## ASSIGNED TASK
Line by line, the entries below are to be reproduced unaltered.

## EXCERPTED RECORDS
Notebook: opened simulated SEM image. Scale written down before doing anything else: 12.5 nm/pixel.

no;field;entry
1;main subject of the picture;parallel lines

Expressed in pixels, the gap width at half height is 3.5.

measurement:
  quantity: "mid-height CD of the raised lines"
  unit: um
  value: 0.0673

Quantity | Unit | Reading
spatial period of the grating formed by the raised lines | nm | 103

## WORKED SOLUTION
Notebook: opened simulated SEM image. Scale written down before doing anything else: 12.5 nm/pixel.

no;field;entry
1;main subject of the picture;parallel lines

Expressed in pixels, the gap width at half height is 3.5.

measurement:
  quantity: "mid-height CD of the raised lines"
  unit: um
  value: 0.0673

Quantity | Unit | Reading
spatial period of the grating formed by the raised lines | nm | 103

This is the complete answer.